Beginning with the very first line, please reproduce the entries exactly through the line containing "Exercise. A student".

• • • • • • •

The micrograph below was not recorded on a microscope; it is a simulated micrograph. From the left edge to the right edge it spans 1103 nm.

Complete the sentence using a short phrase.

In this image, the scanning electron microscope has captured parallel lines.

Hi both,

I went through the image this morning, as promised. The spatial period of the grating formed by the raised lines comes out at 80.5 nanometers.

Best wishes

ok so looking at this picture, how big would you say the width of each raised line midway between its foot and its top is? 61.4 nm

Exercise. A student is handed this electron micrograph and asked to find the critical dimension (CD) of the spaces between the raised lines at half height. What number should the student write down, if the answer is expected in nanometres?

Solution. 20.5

• • • • • • •

- _Task answer_:
The micrograph below was not recorded on a microscope; it is a simulated micrograph. From the left edge to the right edge it spans 1103 nm.

Complete the sentence using a short phrase.

In this image, the scanning electron microscope has captured parallel lines.

Hi both,

I went through the image this morning, as promised. The spatial period of the grating formed by the raised lines comes out at 80.5 nanometers.

Best wishes

ok so looking at this picture, how big would you say the width of each raised line midway between its foot and its top is? 61.4 nm

Exercise. A student is handed this electron micrograph and asked to find the critical dimension (CD) of the spaces between the raised lines at half height. What number should the student write down, if the answer is expected in nanometres?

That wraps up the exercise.